━━ Data excerpts
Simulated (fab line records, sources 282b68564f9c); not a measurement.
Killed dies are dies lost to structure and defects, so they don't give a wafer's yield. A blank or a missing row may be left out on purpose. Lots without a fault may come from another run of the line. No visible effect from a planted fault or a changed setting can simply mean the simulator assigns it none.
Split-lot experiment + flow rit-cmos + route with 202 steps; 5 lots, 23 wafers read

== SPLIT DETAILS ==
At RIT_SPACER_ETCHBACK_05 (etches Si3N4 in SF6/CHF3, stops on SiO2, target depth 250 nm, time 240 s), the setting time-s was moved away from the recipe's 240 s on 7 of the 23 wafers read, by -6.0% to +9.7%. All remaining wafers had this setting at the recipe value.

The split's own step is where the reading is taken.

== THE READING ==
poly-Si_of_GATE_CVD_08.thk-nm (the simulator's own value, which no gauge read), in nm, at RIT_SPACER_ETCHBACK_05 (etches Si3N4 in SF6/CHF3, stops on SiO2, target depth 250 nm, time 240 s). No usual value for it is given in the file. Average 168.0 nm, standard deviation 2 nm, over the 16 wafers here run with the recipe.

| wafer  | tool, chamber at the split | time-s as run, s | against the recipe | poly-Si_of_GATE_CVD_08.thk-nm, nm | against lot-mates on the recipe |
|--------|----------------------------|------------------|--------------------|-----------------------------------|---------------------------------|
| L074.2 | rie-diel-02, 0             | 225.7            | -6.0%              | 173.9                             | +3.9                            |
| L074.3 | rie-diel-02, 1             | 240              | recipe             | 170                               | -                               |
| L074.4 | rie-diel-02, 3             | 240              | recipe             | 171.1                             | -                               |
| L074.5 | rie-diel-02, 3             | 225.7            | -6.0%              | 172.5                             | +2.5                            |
━━━━

Retype the records above in full. Every word should match.

Task output:
Simulated (fab line records, sources 282b68564f9c); not a measurement.
Killed dies are dies lost to structure and defects, so they don't give a wafer's yield. A blank or a missing row may be left out on purpose. Lots without a fault may come from another run of the line. No visible effect from a planted fault or a changed setting can simply mean the simulator assigns it none.
Split-lot experiment + flow rit-cmos + route with 202 steps; 5 lots, 23 wafers read

== SPLIT DETAILS ==
At RIT_SPACER_ETCHBACK_05 (etches Si3N4 in SF6/CHF3, stops on SiO2, target depth 250 nm, time 240 s), the setting time-s was moved away from the recipe's 240 s on 7 of the 23 wafers read, by -6.0% to +9.7%. All remaining wafers had this setting at the recipe value.

The split's own step is where the reading is taken.

== THE READING ==
poly-Si_of_GATE_CVD_08.thk-nm (the simulator's own value, which no gauge read), in nm, at RIT_SPACER_ETCHBACK_05 (etches Si3N4 in SF6/CHF3, stops on SiO2, target depth 250 nm, time 240 s). No usual value for it is given in the file. Average 168.0 nm, standard deviation 2 nm, over the 16 wafers here run with the recipe.

| wafer  | tool, chamber at the split | time-s as run, s | against the recipe | poly-Si_of_GATE_CVD_08.thk-nm, nm | against lot-mates on the recipe |
|--------|----------------------------|------------------|--------------------|-----------------------------------|---------------------------------|
| L074.2 | rie-diel-02, 0             | 225.7            | -6.0%              | 173.9                             | +3.9                            |
| L074.3 | rie-diel-02, 1             | 240              | recipe             | 170                               | -                               |
| L074.4 | rie-diel-02, 3             | 240              | recipe             | 171.1                             | -                               |
| L074.5 | rie-diel-02, 3             | 225.7            | -6.0%              | 172.5                             | +2.5                            |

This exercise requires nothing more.